From the data below, return the exact lines starting at the line containing "Log of one tool: single-wafer" and ending at the line containing "time: anneal time", both included, and nothing else.

+++ Source data +++

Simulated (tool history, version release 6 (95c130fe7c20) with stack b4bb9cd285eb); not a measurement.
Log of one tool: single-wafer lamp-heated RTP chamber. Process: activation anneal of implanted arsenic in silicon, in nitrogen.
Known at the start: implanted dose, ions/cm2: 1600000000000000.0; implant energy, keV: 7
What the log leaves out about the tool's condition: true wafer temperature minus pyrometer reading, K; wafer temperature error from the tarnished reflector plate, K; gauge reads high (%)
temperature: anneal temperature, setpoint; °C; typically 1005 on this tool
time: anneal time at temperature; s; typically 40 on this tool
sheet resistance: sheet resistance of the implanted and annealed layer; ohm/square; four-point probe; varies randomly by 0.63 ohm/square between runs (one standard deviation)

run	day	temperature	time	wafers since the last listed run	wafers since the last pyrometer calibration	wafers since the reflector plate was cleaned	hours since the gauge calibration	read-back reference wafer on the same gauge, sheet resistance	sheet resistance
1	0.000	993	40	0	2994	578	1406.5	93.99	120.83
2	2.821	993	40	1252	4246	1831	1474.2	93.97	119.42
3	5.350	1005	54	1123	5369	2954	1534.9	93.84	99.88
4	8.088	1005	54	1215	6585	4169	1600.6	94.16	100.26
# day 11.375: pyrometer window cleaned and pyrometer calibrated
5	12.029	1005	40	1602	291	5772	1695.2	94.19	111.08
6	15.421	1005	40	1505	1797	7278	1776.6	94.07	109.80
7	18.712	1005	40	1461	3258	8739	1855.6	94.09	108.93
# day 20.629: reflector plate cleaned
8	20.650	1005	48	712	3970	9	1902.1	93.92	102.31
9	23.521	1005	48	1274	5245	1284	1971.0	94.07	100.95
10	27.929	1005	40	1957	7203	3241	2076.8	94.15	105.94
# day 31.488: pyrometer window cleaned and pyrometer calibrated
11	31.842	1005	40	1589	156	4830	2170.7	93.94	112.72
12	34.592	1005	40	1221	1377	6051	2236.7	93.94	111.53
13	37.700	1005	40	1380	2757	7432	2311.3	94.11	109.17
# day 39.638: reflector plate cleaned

+++

*Exercise solution:*
Log of one tool: single-wafer lamp-heated RTP chamber. Process: activation anneal of implanted arsenic in silicon, in nitrogen.
Known at the start: implanted dose, ions/cm2: 1600000000000000.0; implant energy, keV: 7
What the log leaves out about the tool's condition: true wafer temperature minus pyrometer reading, K; wafer temperature error from the tarnished reflector plate, K; gauge reads high (%)
temperature: anneal temperature, setpoint; °C; typically 1005 on this tool
time: anneal time at temperature; s; typically 40 on this tool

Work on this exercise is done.